== SUPPLIED INFORMATION ==

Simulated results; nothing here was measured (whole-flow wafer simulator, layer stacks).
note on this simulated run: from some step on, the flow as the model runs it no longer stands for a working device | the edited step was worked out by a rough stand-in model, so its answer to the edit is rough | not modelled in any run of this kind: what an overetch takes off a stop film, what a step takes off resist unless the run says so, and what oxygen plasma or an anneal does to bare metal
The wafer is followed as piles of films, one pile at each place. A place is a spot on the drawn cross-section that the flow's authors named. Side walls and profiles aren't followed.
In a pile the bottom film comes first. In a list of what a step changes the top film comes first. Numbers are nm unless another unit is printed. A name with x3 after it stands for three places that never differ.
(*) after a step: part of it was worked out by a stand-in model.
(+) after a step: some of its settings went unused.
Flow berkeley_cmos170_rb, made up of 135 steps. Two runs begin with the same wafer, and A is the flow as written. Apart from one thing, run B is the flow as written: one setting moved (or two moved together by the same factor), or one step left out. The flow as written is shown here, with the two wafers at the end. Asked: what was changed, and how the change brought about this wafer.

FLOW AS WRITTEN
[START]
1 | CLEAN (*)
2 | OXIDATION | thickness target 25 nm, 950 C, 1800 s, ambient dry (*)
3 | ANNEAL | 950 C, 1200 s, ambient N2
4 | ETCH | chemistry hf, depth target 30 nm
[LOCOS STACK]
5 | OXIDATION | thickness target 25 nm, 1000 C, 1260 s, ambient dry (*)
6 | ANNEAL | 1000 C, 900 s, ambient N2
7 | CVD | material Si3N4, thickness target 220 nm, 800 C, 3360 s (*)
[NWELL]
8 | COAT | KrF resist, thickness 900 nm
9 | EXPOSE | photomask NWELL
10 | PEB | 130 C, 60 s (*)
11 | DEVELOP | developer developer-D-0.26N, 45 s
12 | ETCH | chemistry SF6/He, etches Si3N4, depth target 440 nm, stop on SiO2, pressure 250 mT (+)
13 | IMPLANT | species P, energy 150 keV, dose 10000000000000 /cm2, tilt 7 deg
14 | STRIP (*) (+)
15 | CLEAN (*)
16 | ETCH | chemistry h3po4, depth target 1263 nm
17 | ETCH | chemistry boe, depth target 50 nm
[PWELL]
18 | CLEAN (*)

===

**WORK ITEM:** What you return should be exactly the lines above, starting at the one with "8 | COAT | KrF resist, thickness 900 nm" and ending at the one with "15 | CLEAN (*)", and nothing else.

**RESULT:**
8 | COAT | KrF resist, thickness 900 nm
9 | EXPOSE | photomask NWELL
10 | PEB | 130 C, 60 s (*)
11 | DEVELOP | developer developer-D-0.26N, 45 s
12 | ETCH | chemistry SF6/He, etches Si3N4, depth target 440 nm, stop on SiO2, pressure 250 mT (+)
13 | IMPLANT | species P, energy 150 keV, dose 10000000000000 /cm2, tilt 7 deg
14 | STRIP (*) (+)
15 | CLEAN (*)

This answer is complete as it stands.